□ □ □ □
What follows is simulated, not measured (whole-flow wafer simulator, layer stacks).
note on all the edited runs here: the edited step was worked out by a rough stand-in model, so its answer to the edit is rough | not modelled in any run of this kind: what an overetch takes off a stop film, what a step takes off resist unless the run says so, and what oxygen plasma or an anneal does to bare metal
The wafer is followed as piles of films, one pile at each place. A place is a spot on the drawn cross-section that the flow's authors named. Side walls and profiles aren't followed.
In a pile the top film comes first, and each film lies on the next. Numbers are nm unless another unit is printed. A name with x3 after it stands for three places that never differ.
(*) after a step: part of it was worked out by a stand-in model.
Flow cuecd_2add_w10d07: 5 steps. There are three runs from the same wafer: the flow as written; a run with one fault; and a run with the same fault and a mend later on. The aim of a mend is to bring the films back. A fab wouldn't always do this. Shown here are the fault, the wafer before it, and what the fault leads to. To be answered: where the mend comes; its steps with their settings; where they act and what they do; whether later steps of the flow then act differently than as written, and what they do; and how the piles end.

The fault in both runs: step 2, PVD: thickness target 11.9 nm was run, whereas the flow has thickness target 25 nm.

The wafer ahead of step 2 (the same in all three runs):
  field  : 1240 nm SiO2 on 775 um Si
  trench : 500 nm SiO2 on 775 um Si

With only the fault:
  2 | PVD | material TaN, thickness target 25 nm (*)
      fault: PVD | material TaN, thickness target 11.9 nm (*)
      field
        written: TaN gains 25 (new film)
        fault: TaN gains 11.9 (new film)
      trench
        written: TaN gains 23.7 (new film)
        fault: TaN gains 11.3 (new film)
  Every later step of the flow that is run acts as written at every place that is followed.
□ □ □ □

Required action
Please transcribe the material line by line, exactly, from its opening line through the line that contains "fault: TaN gains 11.3 (new film)".

Answer box
What follows is simulated, not measured (whole-flow wafer simulator, layer stacks).
note on all the edited runs here: the edited step was worked out by a rough stand-in model, so its answer to the edit is rough | not modelled in any run of this kind: what an overetch takes off a stop film, what a step takes off resist unless the run says so, and what oxygen plasma or an anneal does to bare metal
The wafer is followed as piles of films, one pile at each place. A place is a spot on the drawn cross-section that the flow's authors named. Side walls and profiles aren't followed.
In a pile the top film comes first, and each film lies on the next. Numbers are nm unless another unit is printed. A name with x3 after it stands for three places that never differ.
(*) after a step: part of it was worked out by a stand-in model.
Flow cuecd_2add_w10d07: 5 steps. There are three runs from the same wafer: the flow as written; a run with one fault; and a run with the same fault and a mend later on. The aim of a mend is to bring the films back. A fab wouldn't always do this. Shown here are the fault, the wafer before it, and what the fault leads to. To be answered: where the mend comes; its steps with their settings; where they act and what they do; whether later steps of the flow then act differently than as written, and what they do; and how the piles end.

The fault in both runs: step 2, PVD: thickness target 11.9 nm was run, whereas the flow has thickness target 25 nm.

The wafer ahead of step 2 (the same in all three runs):
  field  : 1240 nm SiO2 on 775 um Si
  trench : 500 nm SiO2 on 775 um Si

With only the fault:
  2 | PVD | material TaN, thickness target 25 nm (*)
      fault: PVD | material TaN, thickness target 11.9 nm (*)
      field
        written: TaN gains 25 (new film)
        fault: TaN gains 11.9 (new film)
      trench
        written: TaN gains 23.7 (new film)
        fault: TaN gains 11.3 (new film)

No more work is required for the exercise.